> **Assigned task**: Retype all the data word for word.

──────── Raw data ────────

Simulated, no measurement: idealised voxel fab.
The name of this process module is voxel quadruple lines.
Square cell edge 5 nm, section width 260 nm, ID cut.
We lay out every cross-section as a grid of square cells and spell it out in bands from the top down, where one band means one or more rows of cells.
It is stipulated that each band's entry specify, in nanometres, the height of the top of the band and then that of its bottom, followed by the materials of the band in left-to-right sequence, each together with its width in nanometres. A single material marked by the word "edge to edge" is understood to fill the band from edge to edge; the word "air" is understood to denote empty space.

────────

> **Response**:
Simulated, no measurement: idealised voxel fab.
The name of this process module is voxel quadruple lines.
Square cell edge 5 nm, section width 260 nm, ID cut.
We lay out every cross-section as a grid of square cells and spell it out in bands from the top down, where one band means one or more rows of cells.
It is stipulated that each band's entry specify, in nanometres, the height of the top of the band and then that of its bottom, followed by the materials of the band in left-to-right sequence, each together with its width in nanometres. A single material marked by the word "edge to edge" is understood to fill the band from edge to edge; the word "air" is understood to denote empty space.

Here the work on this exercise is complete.